Source information:
────────────────────────────────────────

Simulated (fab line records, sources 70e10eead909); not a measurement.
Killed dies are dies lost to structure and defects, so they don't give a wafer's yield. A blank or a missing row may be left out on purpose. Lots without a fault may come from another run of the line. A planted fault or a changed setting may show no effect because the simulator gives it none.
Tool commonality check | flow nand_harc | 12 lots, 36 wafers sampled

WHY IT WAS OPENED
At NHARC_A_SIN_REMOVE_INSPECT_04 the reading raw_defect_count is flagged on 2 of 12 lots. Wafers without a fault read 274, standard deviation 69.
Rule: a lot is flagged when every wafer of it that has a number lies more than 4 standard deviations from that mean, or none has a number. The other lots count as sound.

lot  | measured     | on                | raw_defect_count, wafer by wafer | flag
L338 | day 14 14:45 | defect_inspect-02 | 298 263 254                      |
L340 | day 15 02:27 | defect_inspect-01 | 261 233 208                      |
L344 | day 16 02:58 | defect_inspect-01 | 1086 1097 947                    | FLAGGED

────────────────────────────────────────

Brief: Copy the entire listing, keeping each line exactly as it is.

Solution:
Simulated (fab line records, sources 70e10eead909); not a measurement.
Killed dies are dies lost to structure and defects, so they don't give a wafer's yield. A blank or a missing row may be left out on purpose. Lots without a fault may come from another run of the line. A planted fault or a changed setting may show no effect because the simulator gives it none.
Tool commonality check | flow nand_harc | 12 lots, 36 wafers sampled

WHY IT WAS OPENED
At NHARC_A_SIN_REMOVE_INSPECT_04 the reading raw_defect_count is flagged on 2 of 12 lots. Wafers without a fault read 274, standard deviation 69.
Rule: a lot is flagged when every wafer of it that has a number lies more than 4 standard deviations from that mean, or none has a number. The other lots count as sound.

lot  | measured     | on                | raw_defect_count, wafer by wafer | flag
L338 | day 14 14:45 | defect_inspect-02 | 298 263 254                      |
L340 | day 15 02:27 | defect_inspect-01 | 261 233 208                      |
L344 | day 16 02:58 | defect_inspect-01 | 1086 1097 947                    | FLAGGED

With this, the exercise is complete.